#### DATA FOR ANALYSIS
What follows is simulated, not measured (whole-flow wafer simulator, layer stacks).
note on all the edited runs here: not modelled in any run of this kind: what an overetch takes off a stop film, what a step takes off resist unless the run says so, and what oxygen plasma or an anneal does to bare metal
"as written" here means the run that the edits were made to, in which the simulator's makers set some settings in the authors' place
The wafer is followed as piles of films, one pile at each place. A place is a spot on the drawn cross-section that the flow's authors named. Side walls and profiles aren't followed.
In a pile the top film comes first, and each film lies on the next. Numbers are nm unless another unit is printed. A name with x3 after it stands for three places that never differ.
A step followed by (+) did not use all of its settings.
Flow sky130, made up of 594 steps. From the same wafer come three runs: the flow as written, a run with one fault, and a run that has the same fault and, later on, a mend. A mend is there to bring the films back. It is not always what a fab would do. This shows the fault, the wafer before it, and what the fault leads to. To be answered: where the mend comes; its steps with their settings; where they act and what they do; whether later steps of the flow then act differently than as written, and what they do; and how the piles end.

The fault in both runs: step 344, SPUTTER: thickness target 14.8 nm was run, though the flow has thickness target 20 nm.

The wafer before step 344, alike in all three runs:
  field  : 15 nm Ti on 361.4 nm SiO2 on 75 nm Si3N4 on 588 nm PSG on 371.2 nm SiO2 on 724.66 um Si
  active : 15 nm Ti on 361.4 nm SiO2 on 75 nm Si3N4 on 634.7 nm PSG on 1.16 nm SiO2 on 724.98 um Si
########

Return the whole listing, keeping every line exactly as it is.

> **EXERCISE ANSWER**:
What follows is simulated, not measured (whole-flow wafer simulator, layer stacks).
note on all the edited runs here: not modelled in any run of this kind: what an overetch takes off a stop film, what a step takes off resist unless the run says so, and what oxygen plasma or an anneal does to bare metal
"as written" here means the run that the edits were made to, in which the simulator's makers set some settings in the authors' place
The wafer is followed as piles of films, one pile at each place. A place is a spot on the drawn cross-section that the flow's authors named. Side walls and profiles aren't followed.
In a pile the top film comes first, and each film lies on the next. Numbers are nm unless another unit is printed. A name with x3 after it stands for three places that never differ.
A step followed by (+) did not use all of its settings.
Flow sky130, made up of 594 steps. From the same wafer come three runs: the flow as written, a run with one fault, and a run that has the same fault and, later on, a mend. A mend is there to bring the films back. It is not always what a fab would do. This shows the fault, the wafer before it, and what the fault leads to. To be answered: where the mend comes; its steps with their settings; where they act and what they do; whether later steps of the flow then act differently than as written, and what they do; and how the piles end.

The fault in both runs: step 344, SPUTTER: thickness target 14.8 nm was run, though the flow has thickness target 20 nm.

The wafer before step 344, alike in all three runs:
  field  : 15 nm Ti on 361.4 nm SiO2 on 75 nm Si3N4 on 588 nm PSG on 371.2 nm SiO2 on 724.66 um Si
  active : 15 nm Ti on 361.4 nm SiO2 on 75 nm Si3N4 on 634.7 nm PSG on 1.16 nm SiO2 on 724.98 um Si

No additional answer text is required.